───

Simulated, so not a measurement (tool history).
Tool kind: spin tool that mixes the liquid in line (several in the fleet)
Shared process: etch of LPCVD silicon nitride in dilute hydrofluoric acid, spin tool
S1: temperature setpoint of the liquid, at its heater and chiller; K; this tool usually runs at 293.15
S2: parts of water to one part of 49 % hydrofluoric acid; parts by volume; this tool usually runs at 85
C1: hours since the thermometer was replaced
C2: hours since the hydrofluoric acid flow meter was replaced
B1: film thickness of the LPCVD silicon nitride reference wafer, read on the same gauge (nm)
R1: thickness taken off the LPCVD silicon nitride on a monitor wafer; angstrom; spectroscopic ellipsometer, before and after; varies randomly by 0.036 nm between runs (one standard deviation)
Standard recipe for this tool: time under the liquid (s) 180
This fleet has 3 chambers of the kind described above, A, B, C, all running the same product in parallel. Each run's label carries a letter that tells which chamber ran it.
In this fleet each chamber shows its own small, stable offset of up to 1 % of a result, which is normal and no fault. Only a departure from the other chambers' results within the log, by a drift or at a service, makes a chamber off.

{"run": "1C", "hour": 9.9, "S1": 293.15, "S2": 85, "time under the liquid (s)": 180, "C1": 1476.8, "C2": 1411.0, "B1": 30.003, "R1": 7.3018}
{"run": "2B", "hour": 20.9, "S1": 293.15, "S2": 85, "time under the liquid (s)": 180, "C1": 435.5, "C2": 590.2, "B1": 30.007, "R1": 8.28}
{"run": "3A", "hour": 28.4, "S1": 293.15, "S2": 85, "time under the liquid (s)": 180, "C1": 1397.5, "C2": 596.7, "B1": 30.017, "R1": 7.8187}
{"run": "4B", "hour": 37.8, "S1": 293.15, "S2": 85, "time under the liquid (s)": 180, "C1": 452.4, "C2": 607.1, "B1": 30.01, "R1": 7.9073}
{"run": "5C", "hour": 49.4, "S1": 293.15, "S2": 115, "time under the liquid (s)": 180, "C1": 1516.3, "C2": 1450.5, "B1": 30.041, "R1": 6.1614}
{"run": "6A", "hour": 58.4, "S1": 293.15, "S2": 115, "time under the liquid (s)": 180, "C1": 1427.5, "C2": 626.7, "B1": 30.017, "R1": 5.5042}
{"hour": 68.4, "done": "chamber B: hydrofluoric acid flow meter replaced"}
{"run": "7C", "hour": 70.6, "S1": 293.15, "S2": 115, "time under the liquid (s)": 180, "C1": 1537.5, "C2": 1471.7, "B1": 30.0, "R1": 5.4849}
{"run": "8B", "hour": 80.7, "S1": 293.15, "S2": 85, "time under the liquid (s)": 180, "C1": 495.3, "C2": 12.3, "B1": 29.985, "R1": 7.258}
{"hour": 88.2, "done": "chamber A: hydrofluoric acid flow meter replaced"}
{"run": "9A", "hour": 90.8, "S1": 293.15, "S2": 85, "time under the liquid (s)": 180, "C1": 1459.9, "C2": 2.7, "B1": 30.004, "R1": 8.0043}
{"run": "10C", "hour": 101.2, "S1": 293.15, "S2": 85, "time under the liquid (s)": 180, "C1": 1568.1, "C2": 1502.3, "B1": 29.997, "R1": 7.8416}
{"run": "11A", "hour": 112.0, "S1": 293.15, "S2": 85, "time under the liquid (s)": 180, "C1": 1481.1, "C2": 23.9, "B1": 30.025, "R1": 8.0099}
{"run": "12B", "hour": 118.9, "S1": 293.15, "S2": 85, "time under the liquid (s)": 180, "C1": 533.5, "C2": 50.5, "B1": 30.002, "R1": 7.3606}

───

Work task ▸
Take the lines above from the one containing "R1: thickness taken" down to the one containing "This fleet has", and transcribe them exactly, both ends included.

Exercise result ▸
R1: thickness taken off the LPCVD silicon nitride on a monitor wafer; angstrom; spectroscopic ellipsometer, before and after; varies randomly by 0.036 nm between runs (one standard deviation)
Standard recipe for this tool: time under the liquid (s) 180
This fleet has 3 chambers of the kind described above, A, B, C, all running the same product in parallel. Each run's label carries a letter that tells which chamber ran it.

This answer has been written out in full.